GIVEN DATA:
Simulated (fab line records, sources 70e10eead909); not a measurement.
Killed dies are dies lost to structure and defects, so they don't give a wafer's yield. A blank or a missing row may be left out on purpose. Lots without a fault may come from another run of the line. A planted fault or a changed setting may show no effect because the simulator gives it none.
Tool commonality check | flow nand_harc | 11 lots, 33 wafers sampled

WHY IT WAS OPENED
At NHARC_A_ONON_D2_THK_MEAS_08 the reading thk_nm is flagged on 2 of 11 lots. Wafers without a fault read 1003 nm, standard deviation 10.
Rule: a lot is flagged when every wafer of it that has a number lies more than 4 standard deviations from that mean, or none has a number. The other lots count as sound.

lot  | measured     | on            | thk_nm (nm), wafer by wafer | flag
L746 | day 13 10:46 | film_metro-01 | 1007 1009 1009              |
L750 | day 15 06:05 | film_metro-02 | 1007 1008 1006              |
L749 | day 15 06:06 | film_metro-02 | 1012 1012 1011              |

ASSIGNED TASK:
Output, unchanged, the lines of the listing above from the first one through the one holding "WHY IT WAS OPENED". Leave out every line after it.

RESPONSE BOX:
Simulated (fab line records, sources 70e10eead909); not a measurement.
Killed dies are dies lost to structure and defects, so they don't give a wafer's yield. A blank or a missing row may be left out on purpose. Lots without a fault may come from another run of the line. A planted fault or a changed setting may show no effect because the simulator gives it none.
Tool commonality check | flow nand_harc | 11 lots, 33 wafers sampled

WHY IT WAS OPENED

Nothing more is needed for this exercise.